__WORK TASK__:
Retype every record below exactly as it is written.

Start of Block

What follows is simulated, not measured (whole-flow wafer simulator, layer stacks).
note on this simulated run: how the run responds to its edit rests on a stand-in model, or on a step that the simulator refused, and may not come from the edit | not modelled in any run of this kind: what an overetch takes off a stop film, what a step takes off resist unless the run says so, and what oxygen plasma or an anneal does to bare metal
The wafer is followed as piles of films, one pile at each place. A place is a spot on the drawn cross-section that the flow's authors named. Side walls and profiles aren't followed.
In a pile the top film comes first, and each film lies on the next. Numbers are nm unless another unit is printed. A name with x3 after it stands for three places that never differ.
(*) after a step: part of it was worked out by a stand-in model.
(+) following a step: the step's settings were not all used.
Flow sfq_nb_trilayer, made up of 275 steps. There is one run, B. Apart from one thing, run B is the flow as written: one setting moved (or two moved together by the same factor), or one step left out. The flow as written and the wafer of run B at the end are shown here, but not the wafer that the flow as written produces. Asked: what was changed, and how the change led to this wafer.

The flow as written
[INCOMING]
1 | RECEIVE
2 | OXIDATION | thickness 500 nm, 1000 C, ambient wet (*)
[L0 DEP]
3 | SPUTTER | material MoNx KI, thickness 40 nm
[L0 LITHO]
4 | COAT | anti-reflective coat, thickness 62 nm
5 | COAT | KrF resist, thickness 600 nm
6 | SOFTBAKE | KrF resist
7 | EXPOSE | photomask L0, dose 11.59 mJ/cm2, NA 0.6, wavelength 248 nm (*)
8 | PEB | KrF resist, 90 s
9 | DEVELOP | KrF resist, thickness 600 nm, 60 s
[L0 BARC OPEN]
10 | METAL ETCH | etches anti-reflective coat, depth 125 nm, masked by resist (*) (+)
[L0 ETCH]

End of Block

__RESPONSE BOX__:
What follows is simulated, not measured (whole-flow wafer simulator, layer stacks).
note on this simulated run: how the run responds to its edit rests on a stand-in model, or on a step that the simulator refused, and may not come from the edit | not modelled in any run of this kind: what an overetch takes off a stop film, what a step takes off resist unless the run says so, and what oxygen plasma or an anneal does to bare metal
The wafer is followed as piles of films, one pile at each place. A place is a spot on the drawn cross-section that the flow's authors named. Side walls and profiles aren't followed.
In a pile the top film comes first, and each film lies on the next. Numbers are nm unless another unit is printed. A name with x3 after it stands for three places that never differ.
(*) after a step: part of it was worked out by a stand-in model.
(+) following a step: the step's settings were not all used.
Flow sfq_nb_trilayer, made up of 275 steps. There is one run, B. Apart from one thing, run B is the flow as written: one setting moved (or two moved together by the same factor), or one step left out. The flow as written and the wafer of run B at the end are shown here, but not the wafer that the flow as written produces. Asked: what was changed, and how the change led to this wafer.

The flow as written
[INCOMING]
1 | RECEIVE
2 | OXIDATION | thickness 500 nm, 1000 C, ambient wet (*)
[L0 DEP]
3 | SPUTTER | material MoNx KI, thickness 40 nm
[L0 LITHO]
4 | COAT | anti-reflective coat, thickness 62 nm
5 | COAT | KrF resist, thickness 600 nm
6 | SOFTBAKE | KrF resist
7 | EXPOSE | photomask L0, dose 11.59 mJ/cm2, NA 0.6, wavelength 248 nm (*)
8 | PEB | KrF resist, 90 s
9 | DEVELOP | KrF resist, thickness 600 nm, 60 s
[L0 BARC OPEN]
10 | METAL ETCH | etches anti-reflective coat, depth 125 nm, masked by resist (*) (+)
[L0 ETCH]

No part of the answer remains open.